• ASSIGNMENT: First find the line with "tape (J/m2) |" in the entries below, then set down exactly every line through the line with "0.437 | 2220 |", that line included.

(DATA LISTING Opens)

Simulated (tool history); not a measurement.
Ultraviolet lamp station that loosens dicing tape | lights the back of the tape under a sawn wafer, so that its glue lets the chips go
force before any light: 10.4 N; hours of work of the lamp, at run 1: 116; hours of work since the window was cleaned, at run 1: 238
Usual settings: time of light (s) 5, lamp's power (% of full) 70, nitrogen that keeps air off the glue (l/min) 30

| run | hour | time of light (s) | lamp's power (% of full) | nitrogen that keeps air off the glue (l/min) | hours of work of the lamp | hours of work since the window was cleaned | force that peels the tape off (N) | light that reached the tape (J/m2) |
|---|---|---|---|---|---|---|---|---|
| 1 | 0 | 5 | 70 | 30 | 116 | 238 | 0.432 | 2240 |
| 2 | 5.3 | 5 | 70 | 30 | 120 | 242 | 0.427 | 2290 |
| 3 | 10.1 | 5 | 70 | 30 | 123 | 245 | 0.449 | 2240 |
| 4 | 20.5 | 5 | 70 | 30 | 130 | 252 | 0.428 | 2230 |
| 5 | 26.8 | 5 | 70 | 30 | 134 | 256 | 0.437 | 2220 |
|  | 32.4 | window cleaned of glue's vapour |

(DATA LISTING Closes)

• SOLUTION:
| run | hour | time of light (s) | lamp's power (% of full) | nitrogen that keeps air off the glue (l/min) | hours of work of the lamp | hours of work since the window was cleaned | force that peels the tape off (N) | light that reached the tape (J/m2) |
|---|---|---|---|---|---|---|---|---|
| 1 | 0 | 5 | 70 | 30 | 116 | 238 | 0.432 | 2240 |
| 2 | 5.3 | 5 | 70 | 30 | 120 | 242 | 0.427 | 2290 |
| 3 | 10.1 | 5 | 70 | 30 | 123 | 245 | 0.449 | 2240 |
| 4 | 20.5 | 5 | 70 | 30 | 130 | 252 | 0.428 | 2230 |
| 5 | 26.8 | 5 | 70 | 30 | 134 | 256 | 0.437 | 2220 |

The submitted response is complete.